** DATA SECTION follows **

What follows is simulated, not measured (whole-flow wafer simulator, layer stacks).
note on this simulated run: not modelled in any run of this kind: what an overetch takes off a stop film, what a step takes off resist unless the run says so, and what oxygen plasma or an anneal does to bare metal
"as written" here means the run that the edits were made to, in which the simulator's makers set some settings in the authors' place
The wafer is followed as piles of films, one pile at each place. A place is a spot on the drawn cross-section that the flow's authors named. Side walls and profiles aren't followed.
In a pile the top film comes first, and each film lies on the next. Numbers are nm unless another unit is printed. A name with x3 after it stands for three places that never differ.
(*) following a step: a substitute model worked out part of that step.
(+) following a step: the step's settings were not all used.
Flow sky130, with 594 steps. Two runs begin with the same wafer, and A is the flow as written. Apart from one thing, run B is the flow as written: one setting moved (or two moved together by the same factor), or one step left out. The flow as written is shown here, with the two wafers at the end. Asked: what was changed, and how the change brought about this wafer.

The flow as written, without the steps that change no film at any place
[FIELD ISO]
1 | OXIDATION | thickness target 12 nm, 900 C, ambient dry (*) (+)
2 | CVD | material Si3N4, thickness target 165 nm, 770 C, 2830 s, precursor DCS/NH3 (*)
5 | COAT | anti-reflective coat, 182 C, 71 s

** End of DATA SECTION **

REQUIRED ACTION: Within the material above, copy exactly the lines from the line that holds "(*) following a" up to and including the line that holds "(+) following a".

WORKED SOLUTION:
(*) following a step: a substitute model worked out part of that step.
(+) following a step: the step's settings were not all used.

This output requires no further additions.